Work instruction: The lines from the start of the listing through the line containing "(*) after a" should be printed exactly, and no other lines should be printed.

● ● ● ● ●

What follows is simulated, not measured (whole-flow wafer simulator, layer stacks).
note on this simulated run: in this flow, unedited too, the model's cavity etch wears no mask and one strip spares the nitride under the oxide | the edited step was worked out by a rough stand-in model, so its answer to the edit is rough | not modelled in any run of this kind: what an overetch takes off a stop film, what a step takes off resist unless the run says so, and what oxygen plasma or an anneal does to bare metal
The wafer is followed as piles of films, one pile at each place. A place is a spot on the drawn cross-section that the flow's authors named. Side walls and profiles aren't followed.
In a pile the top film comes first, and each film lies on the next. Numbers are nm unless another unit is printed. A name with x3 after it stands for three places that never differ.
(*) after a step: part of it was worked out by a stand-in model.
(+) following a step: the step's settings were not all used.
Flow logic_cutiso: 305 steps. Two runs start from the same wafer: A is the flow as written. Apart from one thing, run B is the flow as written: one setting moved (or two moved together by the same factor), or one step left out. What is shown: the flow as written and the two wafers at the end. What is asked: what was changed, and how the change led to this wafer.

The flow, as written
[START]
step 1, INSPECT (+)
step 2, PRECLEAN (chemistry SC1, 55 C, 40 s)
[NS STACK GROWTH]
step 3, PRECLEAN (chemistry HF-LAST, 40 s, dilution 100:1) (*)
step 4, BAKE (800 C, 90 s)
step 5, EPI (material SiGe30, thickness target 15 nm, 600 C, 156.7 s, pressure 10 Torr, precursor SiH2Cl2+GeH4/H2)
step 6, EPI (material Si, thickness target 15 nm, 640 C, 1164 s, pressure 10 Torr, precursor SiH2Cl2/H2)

● ● ● ● ●

Task answer:
What follows is simulated, not measured (whole-flow wafer simulator, layer stacks).
note on this simulated run: in this flow, unedited too, the model's cavity etch wears no mask and one strip spares the nitride under the oxide | the edited step was worked out by a rough stand-in model, so its answer to the edit is rough | not modelled in any run of this kind: what an overetch takes off a stop film, what a step takes off resist unless the run says so, and what oxygen plasma or an anneal does to bare metal
The wafer is followed as piles of films, one pile at each place. A place is a spot on the drawn cross-section that the flow's authors named. Side walls and profiles aren't followed.
In a pile the top film comes first, and each film lies on the next. Numbers are nm unless another unit is printed. A name with x3 after it stands for three places that never differ.
(*) after a step: part of it was worked out by a stand-in model.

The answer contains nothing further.